= TASK ITEM =
Keeping each word and mark in place, write out the full listing once more.

= SUPPLIED RECORDS =
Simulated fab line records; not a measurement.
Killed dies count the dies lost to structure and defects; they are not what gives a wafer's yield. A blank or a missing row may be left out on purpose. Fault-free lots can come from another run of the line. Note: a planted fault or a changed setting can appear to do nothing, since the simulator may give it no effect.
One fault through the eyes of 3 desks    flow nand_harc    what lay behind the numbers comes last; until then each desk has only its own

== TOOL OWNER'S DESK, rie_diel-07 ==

= TASK OUTPUT =
Simulated fab line records; not a measurement.
Killed dies count the dies lost to structure and defects; they are not what gives a wafer's yield. A blank or a missing row may be left out on purpose. Fault-free lots can come from another run of the line. Note: a planted fault or a changed setting can appear to do nothing, since the simulator may give it no effect.
One fault through the eyes of 3 desks    flow nand_harc    what lay behind the numbers comes last; until then each desk has only its own

== TOOL OWNER'S DESK, rie_diel-07 ==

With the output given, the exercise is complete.